Provided data:
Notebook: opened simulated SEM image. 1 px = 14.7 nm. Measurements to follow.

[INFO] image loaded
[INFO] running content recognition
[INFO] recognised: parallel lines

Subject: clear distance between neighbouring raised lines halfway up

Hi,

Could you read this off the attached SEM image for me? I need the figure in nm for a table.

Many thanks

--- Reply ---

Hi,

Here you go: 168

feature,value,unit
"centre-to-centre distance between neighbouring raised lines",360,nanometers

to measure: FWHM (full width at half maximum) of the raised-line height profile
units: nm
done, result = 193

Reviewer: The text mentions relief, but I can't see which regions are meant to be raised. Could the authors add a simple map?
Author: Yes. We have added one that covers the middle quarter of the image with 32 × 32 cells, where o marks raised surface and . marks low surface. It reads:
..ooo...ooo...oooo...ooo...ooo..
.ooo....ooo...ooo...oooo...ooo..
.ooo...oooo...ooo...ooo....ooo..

Task item: Could you retype all of the records above exactly as they appear?

Written response:
Notebook: opened simulated SEM image. 1 px = 14.7 nm. Measurements to follow.

[INFO] image loaded
[INFO] running content recognition
[INFO] recognised: parallel lines

Subject: clear distance between neighbouring raised lines halfway up

Hi,

Could you read this off the attached SEM image for me? I need the figure in nm for a table.

Many thanks

--- Reply ---

Hi,

Here you go: 168

feature,value,unit
"centre-to-centre distance between neighbouring raised lines",360,nanometers

to measure: FWHM (full width at half maximum) of the raised-line height profile
units: nm
done, result = 193

Reviewer: The text mentions relief, but I can't see which regions are meant to be raised. Could the authors add a simple map?
Author: Yes. We have added one that covers the middle quarter of the image with 32 × 32 cells, where o marks raised surface and . marks low surface. It reads:
..ooo...ooo...oooo...ooo...ooo..
.ooo....ooo...ooo...oooo...ooo..
.ooo...oooo...ooo...ooo....ooo..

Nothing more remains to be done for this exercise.